▶ **EXTRACTED ENTRIES**
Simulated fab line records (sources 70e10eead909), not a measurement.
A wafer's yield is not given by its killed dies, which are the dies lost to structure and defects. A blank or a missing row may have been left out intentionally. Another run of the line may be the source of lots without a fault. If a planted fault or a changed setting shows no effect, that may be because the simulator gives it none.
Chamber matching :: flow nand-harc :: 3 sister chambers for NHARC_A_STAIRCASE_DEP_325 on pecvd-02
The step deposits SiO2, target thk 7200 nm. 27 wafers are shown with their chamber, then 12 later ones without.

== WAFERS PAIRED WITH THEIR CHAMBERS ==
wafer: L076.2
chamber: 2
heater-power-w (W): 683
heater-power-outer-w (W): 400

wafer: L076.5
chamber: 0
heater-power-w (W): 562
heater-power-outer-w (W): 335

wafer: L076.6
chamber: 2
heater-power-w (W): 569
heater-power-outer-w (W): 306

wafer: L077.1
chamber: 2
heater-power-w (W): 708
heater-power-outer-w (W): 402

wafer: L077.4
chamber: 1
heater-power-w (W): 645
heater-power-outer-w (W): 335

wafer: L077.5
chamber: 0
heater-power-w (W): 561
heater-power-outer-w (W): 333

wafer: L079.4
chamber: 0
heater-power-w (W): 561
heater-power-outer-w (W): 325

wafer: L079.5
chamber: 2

▶ **REQUIREMENT**
Nothing but the lines from the top of the entries above through the line with "A wafer's yield" should be set down, each exactly as written.

▶ **RESULT**
Simulated fab line records (sources 70e10eead909), not a measurement.
A wafer's yield is not given by its killed dies, which are the dies lost to structure and defects. A blank or a missing row may have been left out intentionally. Another run of the line may be the source of lots without a fault. If a planted fault or a changed setting shows no effect, that may be because the simulator gives it none.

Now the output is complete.